Segment Open
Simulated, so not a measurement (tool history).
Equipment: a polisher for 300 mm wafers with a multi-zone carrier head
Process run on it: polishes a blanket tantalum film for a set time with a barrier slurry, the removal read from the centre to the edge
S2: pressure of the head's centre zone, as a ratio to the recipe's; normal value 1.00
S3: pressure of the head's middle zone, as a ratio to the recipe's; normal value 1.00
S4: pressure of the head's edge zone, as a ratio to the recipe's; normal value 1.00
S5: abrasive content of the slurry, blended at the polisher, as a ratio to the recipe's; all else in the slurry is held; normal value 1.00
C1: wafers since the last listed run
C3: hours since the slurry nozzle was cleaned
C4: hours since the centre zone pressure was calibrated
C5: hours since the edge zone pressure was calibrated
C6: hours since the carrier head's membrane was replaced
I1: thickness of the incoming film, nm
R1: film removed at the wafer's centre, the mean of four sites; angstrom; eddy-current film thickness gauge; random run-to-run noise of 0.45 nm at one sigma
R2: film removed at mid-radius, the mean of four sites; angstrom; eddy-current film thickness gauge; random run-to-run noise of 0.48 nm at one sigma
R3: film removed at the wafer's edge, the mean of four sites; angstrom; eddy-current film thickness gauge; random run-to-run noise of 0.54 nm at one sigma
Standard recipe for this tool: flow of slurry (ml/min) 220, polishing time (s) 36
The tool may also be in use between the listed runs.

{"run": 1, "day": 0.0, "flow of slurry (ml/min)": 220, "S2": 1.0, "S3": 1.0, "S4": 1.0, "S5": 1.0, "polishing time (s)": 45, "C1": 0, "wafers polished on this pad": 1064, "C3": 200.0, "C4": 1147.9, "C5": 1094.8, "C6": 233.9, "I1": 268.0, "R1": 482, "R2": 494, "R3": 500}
Segment Closed

*Required action:* Reproduce word for word the material above, beginning with the line that contains "S3: pressure of" and ending with the line that contains "Standard recipe for".

*Result:*
S3: pressure of the head's middle zone, as a ratio to the recipe's; normal value 1.00
S4: pressure of the head's edge zone, as a ratio to the recipe's; normal value 1.00
S5: abrasive content of the slurry, blended at the polisher, as a ratio to the recipe's; all else in the slurry is held; normal value 1.00
C1: wafers since the last listed run
C3: hours since the slurry nozzle was cleaned
C4: hours since the centre zone pressure was calibrated
C5: hours since the edge zone pressure was calibrated
C6: hours since the carrier head's membrane was replaced
I1: thickness of the incoming film, nm
R1: film removed at the wafer's centre, the mean of four sites; angstrom; eddy-current film thickness gauge; random run-to-run noise of 0.45 nm at one sigma
R2: film removed at mid-radius, the mean of four sites; angstrom; eddy-current film thickness gauge; random run-to-run noise of 0.48 nm at one sigma
R3: film removed at the wafer's edge, the mean of four sites; angstrom; eddy-current film thickness gauge; random run-to-run noise of 0.54 nm at one sigma
Standard recipe for this tool: flow of slurry (ml/min) 220, polishing time (s) 36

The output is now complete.